## Entries shown
BEGIN

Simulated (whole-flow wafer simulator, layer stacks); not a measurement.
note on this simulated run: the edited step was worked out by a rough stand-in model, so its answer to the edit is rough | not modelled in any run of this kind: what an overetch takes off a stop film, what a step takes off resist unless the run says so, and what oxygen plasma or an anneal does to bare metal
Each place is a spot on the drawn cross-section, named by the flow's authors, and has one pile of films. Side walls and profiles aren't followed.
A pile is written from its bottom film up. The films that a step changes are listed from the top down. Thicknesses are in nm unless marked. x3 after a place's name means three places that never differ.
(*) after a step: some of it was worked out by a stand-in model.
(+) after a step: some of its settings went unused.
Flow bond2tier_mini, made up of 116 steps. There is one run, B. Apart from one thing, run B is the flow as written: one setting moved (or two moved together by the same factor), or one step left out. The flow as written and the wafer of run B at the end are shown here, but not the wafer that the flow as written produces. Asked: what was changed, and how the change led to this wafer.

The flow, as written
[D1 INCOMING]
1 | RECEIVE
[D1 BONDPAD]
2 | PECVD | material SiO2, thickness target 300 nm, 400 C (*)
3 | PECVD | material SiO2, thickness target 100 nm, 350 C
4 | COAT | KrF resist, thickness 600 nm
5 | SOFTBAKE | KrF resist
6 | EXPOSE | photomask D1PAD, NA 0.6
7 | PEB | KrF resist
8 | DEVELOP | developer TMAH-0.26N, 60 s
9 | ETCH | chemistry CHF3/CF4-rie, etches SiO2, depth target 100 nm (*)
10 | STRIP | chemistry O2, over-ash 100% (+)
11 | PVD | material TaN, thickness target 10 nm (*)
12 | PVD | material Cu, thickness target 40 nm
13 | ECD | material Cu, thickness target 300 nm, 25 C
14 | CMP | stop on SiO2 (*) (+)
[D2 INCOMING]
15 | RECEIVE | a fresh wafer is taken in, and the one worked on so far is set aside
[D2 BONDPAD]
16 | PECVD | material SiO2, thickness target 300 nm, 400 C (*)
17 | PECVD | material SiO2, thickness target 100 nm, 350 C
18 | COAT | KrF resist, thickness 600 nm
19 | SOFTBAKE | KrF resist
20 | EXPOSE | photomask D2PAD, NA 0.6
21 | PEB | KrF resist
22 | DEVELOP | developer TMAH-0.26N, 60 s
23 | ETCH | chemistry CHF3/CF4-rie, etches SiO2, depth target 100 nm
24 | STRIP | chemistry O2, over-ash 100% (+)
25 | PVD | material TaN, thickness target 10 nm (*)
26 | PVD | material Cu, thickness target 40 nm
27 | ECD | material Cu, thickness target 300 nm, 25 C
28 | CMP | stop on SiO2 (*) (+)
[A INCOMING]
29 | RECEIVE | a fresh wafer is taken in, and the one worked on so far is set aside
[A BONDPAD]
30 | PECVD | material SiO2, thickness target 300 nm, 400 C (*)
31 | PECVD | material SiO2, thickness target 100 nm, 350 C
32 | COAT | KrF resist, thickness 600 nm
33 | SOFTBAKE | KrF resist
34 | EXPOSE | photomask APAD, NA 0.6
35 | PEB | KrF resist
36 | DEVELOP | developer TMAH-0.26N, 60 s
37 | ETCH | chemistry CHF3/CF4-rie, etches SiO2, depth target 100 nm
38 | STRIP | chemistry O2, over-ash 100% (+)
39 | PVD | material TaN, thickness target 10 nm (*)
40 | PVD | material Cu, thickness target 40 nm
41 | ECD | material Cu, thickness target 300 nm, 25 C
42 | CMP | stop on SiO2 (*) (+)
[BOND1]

END

What you output must be the lines from the opening of the material above up to and including the line with "note on this", reproduced exactly.

## Answer area
Simulated (whole-flow wafer simulator, layer stacks); not a measurement.
note on this simulated run: the edited step was worked out by a rough stand-in model, so its answer to the edit is rough | not modelled in any run of this kind: what an overetch takes off a stop film, what a step takes off resist unless the run says so, and what oxygen plasma or an anneal does to bare metal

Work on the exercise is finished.